BRIEF: Retype every record that appears below, unchanged.

EXTRACTED INFORMATION:
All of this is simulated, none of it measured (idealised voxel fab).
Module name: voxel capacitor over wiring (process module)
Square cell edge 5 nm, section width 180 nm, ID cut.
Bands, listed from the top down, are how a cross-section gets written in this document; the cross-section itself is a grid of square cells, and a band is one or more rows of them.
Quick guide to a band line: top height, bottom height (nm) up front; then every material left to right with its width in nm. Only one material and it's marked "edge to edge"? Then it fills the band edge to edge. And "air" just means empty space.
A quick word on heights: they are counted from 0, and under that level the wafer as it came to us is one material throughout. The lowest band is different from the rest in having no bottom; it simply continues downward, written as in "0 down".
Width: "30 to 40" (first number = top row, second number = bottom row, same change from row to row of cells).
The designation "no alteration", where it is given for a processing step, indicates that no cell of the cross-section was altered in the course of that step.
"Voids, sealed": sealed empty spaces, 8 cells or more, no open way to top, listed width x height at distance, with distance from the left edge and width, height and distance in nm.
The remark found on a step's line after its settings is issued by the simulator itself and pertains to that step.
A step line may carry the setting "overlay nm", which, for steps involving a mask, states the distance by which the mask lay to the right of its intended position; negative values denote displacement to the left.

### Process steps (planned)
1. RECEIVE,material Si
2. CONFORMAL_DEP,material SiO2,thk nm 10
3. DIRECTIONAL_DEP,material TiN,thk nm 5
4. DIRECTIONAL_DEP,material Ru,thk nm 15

RESPONSE BOX:
All of this is simulated, none of it measured (idealised voxel fab).
Module name: voxel capacitor over wiring (process module)
Square cell edge 5 nm, section width 180 nm, ID cut.
Bands, listed from the top down, are how a cross-section gets written in this document; the cross-section itself is a grid of square cells, and a band is one or more rows of them.
Quick guide to a band line: top height, bottom height (nm) up front; then every material left to right with its width in nm. Only one material and it's marked "edge to edge"? Then it fills the band edge to edge. And "air" just means empty space.
A quick word on heights: they are counted from 0, and under that level the wafer as it came to us is one material throughout. The lowest band is different from the rest in having no bottom; it simply continues downward, written as in "0 down".
Width: "30 to 40" (first number = top row, second number = bottom row, same change from row to row of cells).
The designation "no alteration", where it is given for a processing step, indicates that no cell of the cross-section was altered in the course of that step.
"Voids, sealed": sealed empty spaces, 8 cells or more, no open way to top, listed width x height at distance, with distance from the left edge and width, height and distance in nm.
The remark found on a step's line after its settings is issued by the simulator itself and pertains to that step.
A step line may carry the setting "overlay nm", which, for steps involving a mask, states the distance by which the mask lay to the right of its intended position; negative values denote displacement to the left.

### Process steps (planned)
1. RECEIVE,material Si
2. CONFORMAL_DEP,material SiO2,thk nm 10
3. DIRECTIONAL_DEP,material TiN,thk nm 5
4. DIRECTIONAL_DEP,material Ru,thk nm 15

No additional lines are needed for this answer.